## TASK ITEM
Only the lines below starting at the one that contains "10C,118.5,20.5,155,145,60.018,40.005,3.7882,1.501" and ending at the one that contains "14A,167,28,155,265,60.018,39.978,9.2531,4.4517" are to be reproduced, exactly and with both ends kept.

## DATA FOR ANALYSIS
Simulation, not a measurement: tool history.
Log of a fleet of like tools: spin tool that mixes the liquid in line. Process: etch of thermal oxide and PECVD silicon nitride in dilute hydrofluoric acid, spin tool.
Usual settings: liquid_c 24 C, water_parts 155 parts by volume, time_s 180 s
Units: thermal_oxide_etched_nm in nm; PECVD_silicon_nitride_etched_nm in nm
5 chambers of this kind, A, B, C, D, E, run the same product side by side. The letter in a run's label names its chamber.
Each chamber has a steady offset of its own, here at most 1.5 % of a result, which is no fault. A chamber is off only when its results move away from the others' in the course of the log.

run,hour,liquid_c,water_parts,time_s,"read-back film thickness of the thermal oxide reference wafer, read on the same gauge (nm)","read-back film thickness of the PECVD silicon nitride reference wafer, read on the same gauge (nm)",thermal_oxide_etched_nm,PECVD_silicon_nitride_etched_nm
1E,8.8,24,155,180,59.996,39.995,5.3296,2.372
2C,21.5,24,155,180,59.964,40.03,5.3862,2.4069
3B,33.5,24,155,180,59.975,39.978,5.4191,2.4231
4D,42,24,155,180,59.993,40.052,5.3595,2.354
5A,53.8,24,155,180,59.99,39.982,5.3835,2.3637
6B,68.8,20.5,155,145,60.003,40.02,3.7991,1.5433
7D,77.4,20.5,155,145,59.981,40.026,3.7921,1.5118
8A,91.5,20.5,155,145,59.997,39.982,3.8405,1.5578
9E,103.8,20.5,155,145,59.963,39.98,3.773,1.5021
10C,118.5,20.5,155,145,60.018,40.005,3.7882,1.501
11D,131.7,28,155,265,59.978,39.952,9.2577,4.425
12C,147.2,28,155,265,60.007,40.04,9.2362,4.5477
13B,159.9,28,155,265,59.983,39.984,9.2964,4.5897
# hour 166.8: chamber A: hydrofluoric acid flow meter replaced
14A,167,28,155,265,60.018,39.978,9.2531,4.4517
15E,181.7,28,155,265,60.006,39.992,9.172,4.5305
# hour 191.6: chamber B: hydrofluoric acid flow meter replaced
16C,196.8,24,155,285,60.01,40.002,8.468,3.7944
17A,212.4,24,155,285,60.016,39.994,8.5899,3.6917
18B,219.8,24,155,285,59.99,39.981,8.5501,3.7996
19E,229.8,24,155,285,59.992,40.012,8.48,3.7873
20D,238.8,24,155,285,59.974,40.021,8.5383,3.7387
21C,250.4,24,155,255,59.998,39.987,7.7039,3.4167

## ANSWER BOX
10C,118.5,20.5,155,145,60.018,40.005,3.7882,1.501
11D,131.7,28,155,265,59.978,39.952,9.2577,4.425
12C,147.2,28,155,265,60.007,40.04,9.2362,4.5477
13B,159.9,28,155,265,59.983,39.984,9.2964,4.5897
# hour 166.8: chamber A: hydrofluoric acid flow meter replaced
14A,167,28,155,265,60.018,39.978,9.2531,4.4517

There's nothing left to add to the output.